→ **Requirement**: Print out the full listing exactly as it reads.

→ **Dataset content**:
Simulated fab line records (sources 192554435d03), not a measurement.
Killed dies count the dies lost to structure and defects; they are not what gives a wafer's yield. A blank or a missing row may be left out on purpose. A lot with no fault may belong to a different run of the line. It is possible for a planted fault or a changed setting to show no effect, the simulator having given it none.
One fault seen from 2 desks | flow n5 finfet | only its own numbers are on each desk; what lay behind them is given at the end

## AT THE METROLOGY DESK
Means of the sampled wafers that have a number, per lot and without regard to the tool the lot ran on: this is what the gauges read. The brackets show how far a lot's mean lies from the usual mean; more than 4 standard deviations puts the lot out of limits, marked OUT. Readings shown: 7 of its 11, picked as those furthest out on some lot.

→ **Response box**:
Simulated fab line records (sources 192554435d03), not a measurement.
Killed dies count the dies lost to structure and defects; they are not what gives a wafer's yield. A blank or a missing row may be left out on purpose. A lot with no fault may belong to a different run of the line. It is possible for a planted fault or a changed setting to show no effect, the simulator having given it none.
One fault seen from 2 desks | flow n5 finfet | only its own numbers are on each desk; what lay behind them is given at the end

## AT THE METROLOGY DESK
Means of the sampled wafers that have a number, per lot and without regard to the tool the lot ran on: this is what the gauges read. The brackets show how far a lot's mean lies from the usual mean; more than 4 standard deviations puts the lot out of limits, marked OUT. Readings shown: 7 of its 11, picked as those furthest out on some lot.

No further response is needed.